GIVEN INFORMATION ->
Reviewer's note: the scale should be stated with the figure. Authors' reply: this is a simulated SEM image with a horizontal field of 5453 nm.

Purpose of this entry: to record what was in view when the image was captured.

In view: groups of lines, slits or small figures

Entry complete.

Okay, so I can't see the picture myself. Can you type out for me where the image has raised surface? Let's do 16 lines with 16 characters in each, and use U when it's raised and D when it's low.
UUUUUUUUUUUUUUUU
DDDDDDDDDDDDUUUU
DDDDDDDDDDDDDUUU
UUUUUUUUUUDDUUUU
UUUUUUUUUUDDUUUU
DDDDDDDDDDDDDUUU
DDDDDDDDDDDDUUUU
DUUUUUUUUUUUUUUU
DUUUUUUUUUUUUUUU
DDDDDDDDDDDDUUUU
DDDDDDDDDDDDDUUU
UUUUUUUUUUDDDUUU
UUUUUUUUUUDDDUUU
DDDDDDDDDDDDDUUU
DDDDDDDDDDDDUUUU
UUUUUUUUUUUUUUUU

REQUIREMENT -> Repeat exactly, please, each line from the beginning of the data through the line with "Entry complete." in it, and only those lines.

WRITTEN SOLUTION ->
Reviewer's note: the scale should be stated with the figure. Authors' reply: this is a simulated SEM image with a horizontal field of 5453 nm.

Purpose of this entry: to record what was in view when the image was captured.

In view: groups of lines, slits or small figures

Entry complete.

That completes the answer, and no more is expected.